Requirement:
Once more, print the records exactly as given.

Material provided:
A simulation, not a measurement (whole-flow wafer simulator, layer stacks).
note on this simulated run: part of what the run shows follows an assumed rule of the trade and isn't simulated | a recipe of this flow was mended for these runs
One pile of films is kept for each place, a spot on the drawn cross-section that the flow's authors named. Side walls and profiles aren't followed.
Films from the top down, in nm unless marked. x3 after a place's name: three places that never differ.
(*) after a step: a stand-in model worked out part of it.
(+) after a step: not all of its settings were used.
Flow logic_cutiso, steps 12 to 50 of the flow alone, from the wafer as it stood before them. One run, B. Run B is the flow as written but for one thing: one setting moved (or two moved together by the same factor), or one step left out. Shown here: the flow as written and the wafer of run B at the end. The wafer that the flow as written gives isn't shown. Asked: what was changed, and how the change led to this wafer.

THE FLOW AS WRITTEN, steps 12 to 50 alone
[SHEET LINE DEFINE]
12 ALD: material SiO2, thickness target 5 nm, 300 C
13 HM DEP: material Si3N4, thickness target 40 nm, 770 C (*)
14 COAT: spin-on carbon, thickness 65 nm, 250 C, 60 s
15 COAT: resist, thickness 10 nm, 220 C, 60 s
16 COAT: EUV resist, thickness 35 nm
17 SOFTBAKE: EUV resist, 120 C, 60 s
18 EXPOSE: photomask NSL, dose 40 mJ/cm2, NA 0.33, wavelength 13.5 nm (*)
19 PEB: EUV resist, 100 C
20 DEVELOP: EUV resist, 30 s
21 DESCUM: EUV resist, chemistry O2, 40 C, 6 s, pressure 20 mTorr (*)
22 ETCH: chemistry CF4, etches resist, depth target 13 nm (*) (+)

Answer box:
A simulation, not a measurement (whole-flow wafer simulator, layer stacks).
note on this simulated run: part of what the run shows follows an assumed rule of the trade and isn't simulated | a recipe of this flow was mended for these runs
One pile of films is kept for each place, a spot on the drawn cross-section that the flow's authors named. Side walls and profiles aren't followed.
Films from the top down, in nm unless marked. x3 after a place's name: three places that never differ.
(*) after a step: a stand-in model worked out part of it.
(+) after a step: not all of its settings were used.
Flow logic_cutiso, steps 12 to 50 of the flow alone, from the wafer as it stood before them. One run, B. Run B is the flow as written but for one thing: one setting moved (or two moved together by the same factor), or one step left out. Shown here: the flow as written and the wafer of run B at the end. The wafer that the flow as written gives isn't shown. Asked: what was changed, and how the change led to this wafer.

THE FLOW AS WRITTEN, steps 12 to 50 alone
[SHEET LINE DEFINE]
12 ALD: material SiO2, thickness target 5 nm, 300 C
13 HM DEP: material Si3N4, thickness target 40 nm, 770 C (*)
14 COAT: spin-on carbon, thickness 65 nm, 250 C, 60 s
15 COAT: resist, thickness 10 nm, 220 C, 60 s
16 COAT: EUV resist, thickness 35 nm
17 SOFTBAKE: EUV resist, 120 C, 60 s
18 EXPOSE: photomask NSL, dose 40 mJ/cm2, NA 0.33, wavelength 13.5 nm (*)
19 PEB: EUV resist, 100 C
20 DEVELOP: EUV resist, 30 s
21 DESCUM: EUV resist, chemistry O2, 40 C, 6 s, pressure 20 mTorr (*)
22 ETCH: chemistry CF4, etches resist, depth target 13 nm (*) (+)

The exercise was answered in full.